Brief → Set down all of the data exactly as it appears.

Records provided →
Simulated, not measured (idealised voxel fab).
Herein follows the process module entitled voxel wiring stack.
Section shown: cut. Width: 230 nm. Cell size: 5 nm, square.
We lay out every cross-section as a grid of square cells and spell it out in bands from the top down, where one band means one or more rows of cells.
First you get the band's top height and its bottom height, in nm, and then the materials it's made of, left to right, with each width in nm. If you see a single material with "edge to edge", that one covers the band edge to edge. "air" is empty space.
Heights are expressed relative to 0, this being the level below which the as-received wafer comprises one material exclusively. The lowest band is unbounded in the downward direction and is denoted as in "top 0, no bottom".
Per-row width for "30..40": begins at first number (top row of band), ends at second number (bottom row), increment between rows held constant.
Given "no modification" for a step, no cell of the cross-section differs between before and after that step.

Task response →
Simulated, not measured (idealised voxel fab).
Herein follows the process module entitled voxel wiring stack.
Section shown: cut. Width: 230 nm. Cell size: 5 nm, square.
We lay out every cross-section as a grid of square cells and spell it out in bands from the top down, where one band means one or more rows of cells.
First you get the band's top height and its bottom height, in nm, and then the materials it's made of, left to right, with each width in nm. If you see a single material with "edge to edge", that one covers the band edge to edge. "air" is empty space.
Heights are expressed relative to 0, this being the level below which the as-received wafer comprises one material exclusively. The lowest band is unbounded in the downward direction and is denoted as in "top 0, no bottom".
Per-row width for "30..40": begins at first number (top row of band), ends at second number (bottom row), increment between rows held constant.
Given "no modification" for a step, no cell of the cross-section differs between before and after that step.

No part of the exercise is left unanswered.